*** Opening of DATA TO EXAMINE ***

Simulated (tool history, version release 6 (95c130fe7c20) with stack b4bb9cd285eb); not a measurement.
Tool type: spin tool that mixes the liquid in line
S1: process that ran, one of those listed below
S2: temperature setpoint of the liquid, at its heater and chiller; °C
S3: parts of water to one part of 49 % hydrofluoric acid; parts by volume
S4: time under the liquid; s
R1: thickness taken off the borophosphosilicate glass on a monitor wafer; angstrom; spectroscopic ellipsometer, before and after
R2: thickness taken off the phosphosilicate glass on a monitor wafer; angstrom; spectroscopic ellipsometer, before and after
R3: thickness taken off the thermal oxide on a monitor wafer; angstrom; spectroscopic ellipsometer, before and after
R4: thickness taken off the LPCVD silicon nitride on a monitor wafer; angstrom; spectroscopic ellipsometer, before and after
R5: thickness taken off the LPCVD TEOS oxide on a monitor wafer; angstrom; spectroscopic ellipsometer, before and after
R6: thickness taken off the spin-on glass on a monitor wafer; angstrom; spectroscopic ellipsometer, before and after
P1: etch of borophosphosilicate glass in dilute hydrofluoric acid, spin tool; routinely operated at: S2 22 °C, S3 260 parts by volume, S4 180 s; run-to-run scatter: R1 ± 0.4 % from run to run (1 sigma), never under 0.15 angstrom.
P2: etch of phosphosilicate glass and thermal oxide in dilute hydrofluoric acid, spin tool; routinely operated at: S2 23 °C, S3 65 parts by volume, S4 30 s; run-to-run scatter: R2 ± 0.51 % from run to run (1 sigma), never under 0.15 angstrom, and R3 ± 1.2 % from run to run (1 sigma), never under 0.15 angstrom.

*** Close of DATA TO EXAMINE ***

Search the listing above for the lines with "S4: time under the liquid; s" and "R6: thickness taken", then output those lines and all lines between them exactly.

▶ _EXERCISE ANSWER_
S4: time under the liquid; s
R1: thickness taken off the borophosphosilicate glass on a monitor wafer; angstrom; spectroscopic ellipsometer, before and after
R2: thickness taken off the phosphosilicate glass on a monitor wafer; angstrom; spectroscopic ellipsometer, before and after
R3: thickness taken off the thermal oxide on a monitor wafer; angstrom; spectroscopic ellipsometer, before and after
R4: thickness taken off the LPCVD silicon nitride on a monitor wafer; angstrom; spectroscopic ellipsometer, before and after
R5: thickness taken off the LPCVD TEOS oxide on a monitor wafer; angstrom; spectroscopic ellipsometer, before and after
R6: thickness taken off the spin-on glass on a monitor wafer; angstrom; spectroscopic ellipsometer, before and after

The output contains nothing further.